*** Opening of Given data ***

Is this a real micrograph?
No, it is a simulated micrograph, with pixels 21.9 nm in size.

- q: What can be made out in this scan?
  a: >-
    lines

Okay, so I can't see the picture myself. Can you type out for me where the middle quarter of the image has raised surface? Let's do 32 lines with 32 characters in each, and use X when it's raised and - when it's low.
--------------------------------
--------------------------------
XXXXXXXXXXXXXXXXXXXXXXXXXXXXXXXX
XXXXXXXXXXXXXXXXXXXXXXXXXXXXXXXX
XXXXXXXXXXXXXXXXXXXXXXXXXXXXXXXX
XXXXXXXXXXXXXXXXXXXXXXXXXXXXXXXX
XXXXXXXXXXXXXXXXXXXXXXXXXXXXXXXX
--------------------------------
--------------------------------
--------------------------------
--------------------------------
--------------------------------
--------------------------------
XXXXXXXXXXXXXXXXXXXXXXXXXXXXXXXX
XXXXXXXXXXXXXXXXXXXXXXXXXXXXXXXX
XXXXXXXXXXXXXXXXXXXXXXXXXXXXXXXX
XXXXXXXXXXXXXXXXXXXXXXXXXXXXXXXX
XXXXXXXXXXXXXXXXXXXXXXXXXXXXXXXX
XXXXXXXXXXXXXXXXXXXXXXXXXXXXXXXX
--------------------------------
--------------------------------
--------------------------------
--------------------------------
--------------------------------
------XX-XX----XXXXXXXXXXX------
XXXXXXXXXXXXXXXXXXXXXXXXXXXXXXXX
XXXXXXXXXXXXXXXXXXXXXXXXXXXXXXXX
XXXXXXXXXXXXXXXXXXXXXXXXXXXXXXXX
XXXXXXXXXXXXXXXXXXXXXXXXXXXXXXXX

*** Close of Given data ***

Output the entries exactly. Leave nothing out.

**Exercise answer**
Is this a real micrograph?
No, it is a simulated micrograph, with pixels 21.9 nm in size.

- q: What can be made out in this scan?
  a: >-
    lines

Okay, so I can't see the picture myself. Can you type out for me where the middle quarter of the image has raised surface? Let's do 32 lines with 32 characters in each, and use X when it's raised and - when it's low.
--------------------------------
--------------------------------
XXXXXXXXXXXXXXXXXXXXXXXXXXXXXXXX
XXXXXXXXXXXXXXXXXXXXXXXXXXXXXXXX
XXXXXXXXXXXXXXXXXXXXXXXXXXXXXXXX
XXXXXXXXXXXXXXXXXXXXXXXXXXXXXXXX
XXXXXXXXXXXXXXXXXXXXXXXXXXXXXXXX
--------------------------------
--------------------------------
--------------------------------
--------------------------------
--------------------------------
--------------------------------
XXXXXXXXXXXXXXXXXXXXXXXXXXXXXXXX
XXXXXXXXXXXXXXXXXXXXXXXXXXXXXXXX
XXXXXXXXXXXXXXXXXXXXXXXXXXXXXXXX
XXXXXXXXXXXXXXXXXXXXXXXXXXXXXXXX
XXXXXXXXXXXXXXXXXXXXXXXXXXXXXXXX
XXXXXXXXXXXXXXXXXXXXXXXXXXXXXXXX
--------------------------------
--------------------------------
--------------------------------
--------------------------------
--------------------------------
------XX-XX----XXXXXXXXXXX------
XXXXXXXXXXXXXXXXXXXXXXXXXXXXXXXX
XXXXXXXXXXXXXXXXXXXXXXXXXXXXXXXX
XXXXXXXXXXXXXXXXXXXXXXXXXXXXXXXX
XXXXXXXXXXXXXXXXXXXXXXXXXXXXXXXX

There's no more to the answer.